----- Provided information -----

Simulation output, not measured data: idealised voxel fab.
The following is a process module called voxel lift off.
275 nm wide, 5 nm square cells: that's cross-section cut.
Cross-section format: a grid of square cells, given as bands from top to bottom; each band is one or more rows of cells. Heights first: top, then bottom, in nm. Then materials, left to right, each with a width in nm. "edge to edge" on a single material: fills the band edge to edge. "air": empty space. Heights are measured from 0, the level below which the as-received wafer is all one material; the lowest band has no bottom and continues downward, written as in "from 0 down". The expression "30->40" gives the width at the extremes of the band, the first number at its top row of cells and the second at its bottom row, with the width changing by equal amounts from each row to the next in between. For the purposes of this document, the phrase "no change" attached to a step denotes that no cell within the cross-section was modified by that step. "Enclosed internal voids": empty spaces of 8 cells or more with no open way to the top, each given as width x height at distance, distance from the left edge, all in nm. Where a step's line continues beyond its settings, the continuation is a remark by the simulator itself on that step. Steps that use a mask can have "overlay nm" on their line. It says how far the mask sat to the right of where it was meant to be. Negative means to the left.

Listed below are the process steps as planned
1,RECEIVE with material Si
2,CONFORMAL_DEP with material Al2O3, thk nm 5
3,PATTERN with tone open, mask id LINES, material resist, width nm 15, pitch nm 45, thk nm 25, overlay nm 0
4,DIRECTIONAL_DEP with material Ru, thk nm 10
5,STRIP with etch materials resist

-----

◆ **Exercise**
Would you print each line of the material exactly?

◆ **Written answer**
Simulation output, not measured data: idealised voxel fab.
The following is a process module called voxel lift off.
275 nm wide, 5 nm square cells: that's cross-section cut.
Cross-section format: a grid of square cells, given as bands from top to bottom; each band is one or more rows of cells. Heights first: top, then bottom, in nm. Then materials, left to right, each with a width in nm. "edge to edge" on a single material: fills the band edge to edge. "air": empty space. Heights are measured from 0, the level below which the as-received wafer is all one material; the lowest band has no bottom and continues downward, written as in "from 0 down". The expression "30->40" gives the width at the extremes of the band, the first number at its top row of cells and the second at its bottom row, with the width changing by equal amounts from each row to the next in between. For the purposes of this document, the phrase "no change" attached to a step denotes that no cell within the cross-section was modified by that step. "Enclosed internal voids": empty spaces of 8 cells or more with no open way to the top, each given as width x height at distance, distance from the left edge, all in nm. Where a step's line continues beyond its settings, the continuation is a remark by the simulator itself on that step. Steps that use a mask can have "overlay nm" on their line. It says how far the mask sat to the right of where it was meant to be. Negative means to the left.

Listed below are the process steps as planned
1,RECEIVE with material Si
2,CONFORMAL_DEP with material Al2O3, thk nm 5
3,PATTERN with tone open, mask id LINES, material resist, width nm 15, pitch nm 45, thk nm 25, overlay nm 0
4,DIRECTIONAL_DEP with material Ru, thk nm 10
5,STRIP with etch materials resist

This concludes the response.